REQUIRED ACTION — Will you quote precisely the lines that run from the top of the material below to the line containing "4 op DIRECTIONAL_DEP", both ends included?

RECORDS PROVIDED —
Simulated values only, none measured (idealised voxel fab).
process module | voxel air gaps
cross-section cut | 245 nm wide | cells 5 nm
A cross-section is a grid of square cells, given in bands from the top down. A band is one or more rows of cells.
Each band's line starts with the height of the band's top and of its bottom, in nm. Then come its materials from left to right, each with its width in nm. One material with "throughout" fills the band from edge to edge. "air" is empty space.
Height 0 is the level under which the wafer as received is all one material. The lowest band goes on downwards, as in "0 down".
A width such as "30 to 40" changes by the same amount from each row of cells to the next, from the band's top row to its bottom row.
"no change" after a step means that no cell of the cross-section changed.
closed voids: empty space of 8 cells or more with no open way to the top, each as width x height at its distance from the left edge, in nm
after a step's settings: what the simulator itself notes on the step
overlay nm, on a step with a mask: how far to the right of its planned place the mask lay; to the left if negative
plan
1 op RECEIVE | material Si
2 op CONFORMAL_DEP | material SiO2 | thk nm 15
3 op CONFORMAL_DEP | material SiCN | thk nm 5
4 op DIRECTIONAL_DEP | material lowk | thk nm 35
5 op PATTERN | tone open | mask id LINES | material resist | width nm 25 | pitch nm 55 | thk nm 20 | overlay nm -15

TASK OUTPUT —
Simulated values only, none measured (idealised voxel fab).
process module | voxel air gaps
cross-section cut | 245 nm wide | cells 5 nm
A cross-section is a grid of square cells, given in bands from the top down. A band is one or more rows of cells.
Each band's line starts with the height of the band's top and of its bottom, in nm. Then come its materials from left to right, each with its width in nm. One material with "throughout" fills the band from edge to edge. "air" is empty space.
Height 0 is the level under which the wafer as received is all one material. The lowest band goes on downwards, as in "0 down".
A width such as "30 to 40" changes by the same amount from each row of cells to the next, from the band's top row to its bottom row.
"no change" after a step means that no cell of the cross-section changed.
closed voids: empty space of 8 cells or more with no open way to the top, each as width x height at its distance from the left edge, in nm
after a step's settings: what the simulator itself notes on the step
overlay nm, on a step with a mask: how far to the right of its planned place the mask lay; to the left if negative
plan
1 op RECEIVE | material Si
2 op CONFORMAL_DEP | material SiO2 | thk nm 15
3 op CONFORMAL_DEP | material SiCN | thk nm 5
4 op DIRECTIONAL_DEP | material lowk | thk nm 35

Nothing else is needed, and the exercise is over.